> [Work order] Would you please copy the part of the material below that opens with the line containing "This log may" and closes with the line containing "# hour 100.8: chemicals flow meter replaced"? Copy it exactly, and only it.

--- Given entries Enclosed Below ---
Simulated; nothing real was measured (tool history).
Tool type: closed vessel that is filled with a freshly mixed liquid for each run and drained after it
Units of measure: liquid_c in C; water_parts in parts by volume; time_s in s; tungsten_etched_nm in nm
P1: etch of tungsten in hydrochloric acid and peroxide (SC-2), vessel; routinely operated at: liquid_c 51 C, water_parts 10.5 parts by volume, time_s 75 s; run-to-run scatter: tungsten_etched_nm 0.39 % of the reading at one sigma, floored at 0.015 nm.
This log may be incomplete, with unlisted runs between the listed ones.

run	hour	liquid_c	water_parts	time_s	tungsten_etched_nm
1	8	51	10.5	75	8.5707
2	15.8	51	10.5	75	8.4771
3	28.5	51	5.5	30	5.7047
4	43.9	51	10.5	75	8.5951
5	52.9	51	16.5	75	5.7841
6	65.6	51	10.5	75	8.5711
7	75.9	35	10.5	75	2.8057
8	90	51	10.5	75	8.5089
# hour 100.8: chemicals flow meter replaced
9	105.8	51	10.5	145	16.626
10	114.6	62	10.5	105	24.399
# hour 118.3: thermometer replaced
--- End of Enclosed Given entries ---

> [Problem solution]
This log may be incomplete, with unlisted runs between the listed ones.

run	hour	liquid_c	water_parts	time_s	tungsten_etched_nm
1	8	51	10.5	75	8.5707
2	15.8	51	10.5	75	8.4771
3	28.5	51	5.5	30	5.7047
4	43.9	51	10.5	75	8.5951
5	52.9	51	16.5	75	5.7841
6	65.6	51	10.5	75	8.5711
7	75.9	35	10.5	75	2.8057
8	90	51	10.5	75	8.5089
# hour 100.8: chemicals flow meter replaced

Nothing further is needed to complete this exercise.